=== Brief ===
Print the lines in the listing below that fall between the line with "TiN 30 nm / SiO2 120 nm" and the line with "Ru 20 nm / TiN 125 nm", those two lines included, exactly as they stand and with nothing else.

=== Dataset excerpts ===
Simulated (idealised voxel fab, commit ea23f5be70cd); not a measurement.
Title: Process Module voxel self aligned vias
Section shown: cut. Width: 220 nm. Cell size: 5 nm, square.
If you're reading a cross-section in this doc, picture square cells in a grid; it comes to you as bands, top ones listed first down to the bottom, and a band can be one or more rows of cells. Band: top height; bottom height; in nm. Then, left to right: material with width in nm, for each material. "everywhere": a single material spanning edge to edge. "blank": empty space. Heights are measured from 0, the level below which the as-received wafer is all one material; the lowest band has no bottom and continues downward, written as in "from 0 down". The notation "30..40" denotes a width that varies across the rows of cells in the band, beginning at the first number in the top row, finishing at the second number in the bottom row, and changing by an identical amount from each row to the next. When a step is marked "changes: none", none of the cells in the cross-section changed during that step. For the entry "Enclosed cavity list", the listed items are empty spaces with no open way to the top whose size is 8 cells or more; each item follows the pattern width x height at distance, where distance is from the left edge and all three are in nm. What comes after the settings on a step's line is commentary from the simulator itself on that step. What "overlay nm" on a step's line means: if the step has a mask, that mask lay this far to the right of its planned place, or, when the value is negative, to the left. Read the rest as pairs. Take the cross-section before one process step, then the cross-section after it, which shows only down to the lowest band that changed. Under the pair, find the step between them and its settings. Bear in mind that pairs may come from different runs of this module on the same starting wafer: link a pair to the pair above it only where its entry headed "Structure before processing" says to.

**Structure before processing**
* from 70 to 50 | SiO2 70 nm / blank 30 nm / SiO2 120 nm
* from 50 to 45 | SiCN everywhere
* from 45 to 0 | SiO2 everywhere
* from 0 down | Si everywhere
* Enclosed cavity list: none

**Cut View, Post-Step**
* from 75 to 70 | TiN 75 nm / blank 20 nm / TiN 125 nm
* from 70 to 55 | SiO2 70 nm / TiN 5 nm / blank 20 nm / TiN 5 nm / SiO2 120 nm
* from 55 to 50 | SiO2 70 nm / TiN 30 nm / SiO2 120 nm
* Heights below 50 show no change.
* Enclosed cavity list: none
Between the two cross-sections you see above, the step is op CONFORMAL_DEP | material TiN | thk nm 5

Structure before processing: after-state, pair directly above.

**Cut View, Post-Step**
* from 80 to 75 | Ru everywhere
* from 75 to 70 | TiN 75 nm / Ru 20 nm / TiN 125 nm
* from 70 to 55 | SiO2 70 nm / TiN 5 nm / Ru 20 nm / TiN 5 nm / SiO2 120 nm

=== Answer space ===
* from 55 to 50 | SiO2 70 nm / TiN 30 nm / SiO2 120 nm
* Heights below 50 show no change.
* Enclosed cavity list: none
Between the two cross-sections you see above, the step is op CONFORMAL_DEP | material TiN | thk nm 5

Structure before processing: after-state, pair directly above.

**Cut View, Post-Step**
* from 80 to 75 | Ru everywhere
* from 75 to 70 | TiN 75 nm / Ru 20 nm / TiN 125 nm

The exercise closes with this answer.